* * * * * * * * *
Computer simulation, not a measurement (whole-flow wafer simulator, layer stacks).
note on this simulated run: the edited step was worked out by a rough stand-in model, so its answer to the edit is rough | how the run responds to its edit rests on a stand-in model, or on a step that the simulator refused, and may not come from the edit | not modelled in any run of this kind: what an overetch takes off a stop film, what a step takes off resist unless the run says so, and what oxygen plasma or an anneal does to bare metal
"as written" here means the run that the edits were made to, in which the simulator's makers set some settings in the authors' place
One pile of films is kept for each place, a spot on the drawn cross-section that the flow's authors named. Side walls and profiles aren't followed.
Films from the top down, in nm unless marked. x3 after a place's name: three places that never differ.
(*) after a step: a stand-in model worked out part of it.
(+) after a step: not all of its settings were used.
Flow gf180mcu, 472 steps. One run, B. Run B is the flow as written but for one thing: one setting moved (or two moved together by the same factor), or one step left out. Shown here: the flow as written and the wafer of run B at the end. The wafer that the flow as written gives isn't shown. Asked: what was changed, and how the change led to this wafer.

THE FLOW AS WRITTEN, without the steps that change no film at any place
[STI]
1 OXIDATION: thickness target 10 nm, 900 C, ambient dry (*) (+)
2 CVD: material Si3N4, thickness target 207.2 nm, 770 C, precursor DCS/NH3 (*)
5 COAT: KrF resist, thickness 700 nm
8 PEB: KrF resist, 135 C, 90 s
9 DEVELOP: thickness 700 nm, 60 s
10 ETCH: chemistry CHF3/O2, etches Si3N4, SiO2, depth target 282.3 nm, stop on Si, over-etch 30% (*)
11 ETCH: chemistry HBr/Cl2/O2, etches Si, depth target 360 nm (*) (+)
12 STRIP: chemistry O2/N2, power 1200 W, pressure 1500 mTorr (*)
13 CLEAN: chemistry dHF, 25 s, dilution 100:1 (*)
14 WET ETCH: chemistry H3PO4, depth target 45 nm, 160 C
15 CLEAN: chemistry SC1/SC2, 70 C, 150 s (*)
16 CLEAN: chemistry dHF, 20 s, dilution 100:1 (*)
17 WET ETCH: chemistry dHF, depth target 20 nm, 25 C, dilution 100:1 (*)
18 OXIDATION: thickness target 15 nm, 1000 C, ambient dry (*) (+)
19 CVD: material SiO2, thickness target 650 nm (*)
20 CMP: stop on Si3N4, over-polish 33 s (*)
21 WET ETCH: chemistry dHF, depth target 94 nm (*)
* * * * * * * * *

BRIEF> Could you reproduce exactly the lines of the entries above, from the one with "14 WET ETCH: chemistry" through the one with "20 CMP: stop on Si3N4, over-polish 33 s (*)", and nothing else?

TASK RESULT>
14 WET ETCH: chemistry H3PO4, depth target 45 nm, 160 C
15 CLEAN: chemistry SC1/SC2, 70 C, 150 s (*)
16 CLEAN: chemistry dHF, 20 s, dilution 100:1 (*)
17 WET ETCH: chemistry dHF, depth target 20 nm, 25 C, dilution 100:1 (*)
18 OXIDATION: thickness target 15 nm, 1000 C, ambient dry (*) (+)
19 CVD: material SiO2, thickness target 650 nm (*)
20 CMP: stop on Si3N4, over-polish 33 s (*)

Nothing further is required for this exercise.